BEGIN Given records
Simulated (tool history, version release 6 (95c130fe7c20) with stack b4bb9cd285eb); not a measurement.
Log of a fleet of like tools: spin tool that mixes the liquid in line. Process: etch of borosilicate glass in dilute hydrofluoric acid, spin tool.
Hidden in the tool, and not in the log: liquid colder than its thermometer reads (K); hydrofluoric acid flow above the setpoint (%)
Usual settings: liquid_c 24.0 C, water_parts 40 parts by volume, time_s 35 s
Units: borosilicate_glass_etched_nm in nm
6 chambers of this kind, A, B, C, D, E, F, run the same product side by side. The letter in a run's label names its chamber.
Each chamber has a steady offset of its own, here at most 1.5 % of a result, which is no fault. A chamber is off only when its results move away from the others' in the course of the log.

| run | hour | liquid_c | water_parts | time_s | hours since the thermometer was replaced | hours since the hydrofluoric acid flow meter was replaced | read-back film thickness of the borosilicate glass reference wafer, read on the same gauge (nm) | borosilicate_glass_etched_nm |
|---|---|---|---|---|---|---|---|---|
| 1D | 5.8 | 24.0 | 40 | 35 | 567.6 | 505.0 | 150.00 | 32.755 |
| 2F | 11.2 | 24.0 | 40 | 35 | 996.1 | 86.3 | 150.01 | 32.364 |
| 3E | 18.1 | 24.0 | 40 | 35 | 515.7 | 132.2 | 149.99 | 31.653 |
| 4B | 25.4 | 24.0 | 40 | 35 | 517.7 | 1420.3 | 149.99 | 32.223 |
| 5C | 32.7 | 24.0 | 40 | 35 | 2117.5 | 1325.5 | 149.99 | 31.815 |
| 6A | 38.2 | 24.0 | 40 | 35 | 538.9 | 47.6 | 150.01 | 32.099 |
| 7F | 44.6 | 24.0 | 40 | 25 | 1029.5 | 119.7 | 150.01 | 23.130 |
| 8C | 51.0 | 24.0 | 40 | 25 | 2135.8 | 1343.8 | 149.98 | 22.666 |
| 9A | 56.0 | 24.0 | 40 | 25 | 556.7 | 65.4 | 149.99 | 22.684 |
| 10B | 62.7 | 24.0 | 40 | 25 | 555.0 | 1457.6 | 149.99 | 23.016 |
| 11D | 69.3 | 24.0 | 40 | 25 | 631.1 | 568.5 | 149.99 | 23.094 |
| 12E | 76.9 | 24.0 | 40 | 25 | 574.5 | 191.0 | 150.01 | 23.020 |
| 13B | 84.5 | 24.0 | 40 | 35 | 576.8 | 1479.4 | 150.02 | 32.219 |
END Given records

### Work instruction
Quote every line from the beginning of the entries up to and including the line that contains "6 chambers of".

### Written answer
Simulated (tool history, version release 6 (95c130fe7c20) with stack b4bb9cd285eb); not a measurement.
Log of a fleet of like tools: spin tool that mixes the liquid in line. Process: etch of borosilicate glass in dilute hydrofluoric acid, spin tool.
Hidden in the tool, and not in the log: liquid colder than its thermometer reads (K); hydrofluoric acid flow above the setpoint (%)
Usual settings: liquid_c 24.0 C, water_parts 40 parts by volume, time_s 35 s
Units: borosilicate_glass_etched_nm in nm
6 chambers of this kind, A, B, C, D, E, F, run the same product side by side. The letter in a run's label names its chamber.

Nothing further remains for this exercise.